*Information provided*
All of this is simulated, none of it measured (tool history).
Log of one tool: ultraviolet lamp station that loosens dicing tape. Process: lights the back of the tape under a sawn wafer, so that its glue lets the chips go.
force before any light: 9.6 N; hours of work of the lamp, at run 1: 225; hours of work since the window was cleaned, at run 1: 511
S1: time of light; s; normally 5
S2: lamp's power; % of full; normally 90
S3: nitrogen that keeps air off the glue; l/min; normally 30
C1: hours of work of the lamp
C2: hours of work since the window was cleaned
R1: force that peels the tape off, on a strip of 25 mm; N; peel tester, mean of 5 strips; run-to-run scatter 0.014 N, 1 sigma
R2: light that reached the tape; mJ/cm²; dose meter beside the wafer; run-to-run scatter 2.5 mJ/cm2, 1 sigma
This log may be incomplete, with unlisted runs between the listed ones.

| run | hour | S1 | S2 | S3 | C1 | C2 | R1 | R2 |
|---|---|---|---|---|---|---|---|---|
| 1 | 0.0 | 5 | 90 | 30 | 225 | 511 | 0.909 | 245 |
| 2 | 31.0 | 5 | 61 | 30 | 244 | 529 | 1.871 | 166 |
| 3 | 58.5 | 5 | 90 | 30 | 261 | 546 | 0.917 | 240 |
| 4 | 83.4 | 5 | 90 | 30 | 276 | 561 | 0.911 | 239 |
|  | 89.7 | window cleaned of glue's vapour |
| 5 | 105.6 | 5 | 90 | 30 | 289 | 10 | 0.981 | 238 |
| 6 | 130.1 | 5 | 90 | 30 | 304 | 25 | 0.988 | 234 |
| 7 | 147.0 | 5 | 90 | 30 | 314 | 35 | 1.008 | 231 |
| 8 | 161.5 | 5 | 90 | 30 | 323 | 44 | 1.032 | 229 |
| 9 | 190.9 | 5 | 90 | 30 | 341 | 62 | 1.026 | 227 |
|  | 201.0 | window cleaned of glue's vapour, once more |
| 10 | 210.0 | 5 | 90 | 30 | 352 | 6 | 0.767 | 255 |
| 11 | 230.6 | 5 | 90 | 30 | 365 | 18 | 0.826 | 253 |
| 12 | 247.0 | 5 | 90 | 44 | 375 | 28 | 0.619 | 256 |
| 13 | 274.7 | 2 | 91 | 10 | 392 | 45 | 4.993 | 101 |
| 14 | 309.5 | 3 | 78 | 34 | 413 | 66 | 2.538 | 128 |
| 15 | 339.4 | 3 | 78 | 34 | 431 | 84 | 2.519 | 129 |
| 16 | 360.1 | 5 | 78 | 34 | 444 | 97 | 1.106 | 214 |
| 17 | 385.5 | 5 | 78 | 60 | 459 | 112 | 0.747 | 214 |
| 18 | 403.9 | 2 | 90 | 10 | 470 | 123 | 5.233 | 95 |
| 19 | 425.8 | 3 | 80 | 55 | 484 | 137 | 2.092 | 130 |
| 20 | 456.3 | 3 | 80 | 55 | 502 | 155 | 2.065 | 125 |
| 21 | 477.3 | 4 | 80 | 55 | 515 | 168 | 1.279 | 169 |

*Work order*
Beginning with the opening line above, retype the records exactly through the line with "This log may", both ends included.

*Task answer*
All of this is simulated, none of it measured (tool history).
Log of one tool: ultraviolet lamp station that loosens dicing tape. Process: lights the back of the tape under a sawn wafer, so that its glue lets the chips go.
force before any light: 9.6 N; hours of work of the lamp, at run 1: 225; hours of work since the window was cleaned, at run 1: 511
S1: time of light; s; normally 5
S2: lamp's power; % of full; normally 90
S3: nitrogen that keeps air off the glue; l/min; normally 30
C1: hours of work of the lamp
C2: hours of work since the window was cleaned
R1: force that peels the tape off, on a strip of 25 mm; N; peel tester, mean of 5 strips; run-to-run scatter 0.014 N, 1 sigma
R2: light that reached the tape; mJ/cm²; dose meter beside the wafer; run-to-run scatter 2.5 mJ/cm2, 1 sigma
This log may be incomplete, with unlisted runs between the listed ones.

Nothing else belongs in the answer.